- WORK REQUEST -
The line containing "route steps=1938 shown" marks the end: restate word for word every line from the first line of the entries below through that one.

- MATERIAL SHOWN -
........
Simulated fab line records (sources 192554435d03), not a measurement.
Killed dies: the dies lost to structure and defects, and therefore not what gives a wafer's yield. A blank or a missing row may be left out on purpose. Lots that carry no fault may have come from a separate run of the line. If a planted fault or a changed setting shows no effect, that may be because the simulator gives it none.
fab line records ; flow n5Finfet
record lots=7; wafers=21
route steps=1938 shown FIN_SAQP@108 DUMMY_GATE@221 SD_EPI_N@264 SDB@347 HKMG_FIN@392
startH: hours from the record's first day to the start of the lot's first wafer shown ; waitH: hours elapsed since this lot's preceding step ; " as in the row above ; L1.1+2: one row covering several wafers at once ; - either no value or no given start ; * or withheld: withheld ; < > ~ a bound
........

- EXERCISE RESULT -
Simulated fab line records (sources 192554435d03), not a measurement.
Killed dies: the dies lost to structure and defects, and therefore not what gives a wafer's yield. A blank or a missing row may be left out on purpose. Lots that carry no fault may have come from a separate run of the line. If a planted fault or a changed setting shows no effect, that may be because the simulator gives it none.
fab line records ; flow n5Finfet
record lots=7; wafers=21
route steps=1938 shown FIN_SAQP@108 DUMMY_GATE@221 SD_EPI_N@264 SDB@347 HKMG_FIN@392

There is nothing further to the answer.